| Extracted entries |
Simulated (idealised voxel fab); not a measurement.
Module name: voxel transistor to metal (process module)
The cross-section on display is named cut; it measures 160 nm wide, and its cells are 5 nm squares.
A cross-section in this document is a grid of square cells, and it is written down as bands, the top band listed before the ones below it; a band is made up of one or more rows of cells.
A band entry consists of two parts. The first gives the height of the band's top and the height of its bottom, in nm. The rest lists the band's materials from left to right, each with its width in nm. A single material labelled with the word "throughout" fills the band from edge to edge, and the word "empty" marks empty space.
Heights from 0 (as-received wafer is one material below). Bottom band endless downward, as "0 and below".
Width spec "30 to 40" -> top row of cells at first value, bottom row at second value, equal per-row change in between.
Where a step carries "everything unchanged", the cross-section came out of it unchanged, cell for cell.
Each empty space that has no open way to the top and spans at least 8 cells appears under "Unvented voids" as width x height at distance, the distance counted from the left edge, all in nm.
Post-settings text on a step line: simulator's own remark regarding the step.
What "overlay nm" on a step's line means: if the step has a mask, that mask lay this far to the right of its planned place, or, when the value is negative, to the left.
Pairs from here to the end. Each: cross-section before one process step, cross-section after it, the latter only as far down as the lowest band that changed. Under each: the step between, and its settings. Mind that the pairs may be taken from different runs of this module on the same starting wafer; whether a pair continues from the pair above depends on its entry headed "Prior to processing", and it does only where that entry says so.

| Exercise |
From the records above, extract every entry verbatim.

| Task solution |
Simulated (idealised voxel fab); not a measurement.
Module name: voxel transistor to metal (process module)
The cross-section on display is named cut; it measures 160 nm wide, and its cells are 5 nm squares.
A cross-section in this document is a grid of square cells, and it is written down as bands, the top band listed before the ones below it; a band is made up of one or more rows of cells.
A band entry consists of two parts. The first gives the height of the band's top and the height of its bottom, in nm. The rest lists the band's materials from left to right, each with its width in nm. A single material labelled with the word "throughout" fills the band from edge to edge, and the word "empty" marks empty space.
Heights from 0 (as-received wafer is one material below). Bottom band endless downward, as "0 and below".
Width spec "30 to 40" -> top row of cells at first value, bottom row at second value, equal per-row change in between.
Where a step carries "everything unchanged", the cross-section came out of it unchanged, cell for cell.
Each empty space that has no open way to the top and spans at least 8 cells appears under "Unvented voids" as width x height at distance, the distance counted from the left edge, all in nm.
Post-settings text on a step line: simulator's own remark regarding the step.
What "overlay nm" on a step's line means: if the step has a mask, that mask lay this far to the right of its planned place, or, when the value is negative, to the left.
Pairs from here to the end. Each: cross-section before one process step, cross-section after it, the latter only as far down as the lowest band that changed. Under each: the step between, and its settings. Mind that the pairs may be taken from different runs of this module on the same starting wafer; whether a pair continues from the pair above depends on its entry headed "Prior to processing", and it does only where that entry says so.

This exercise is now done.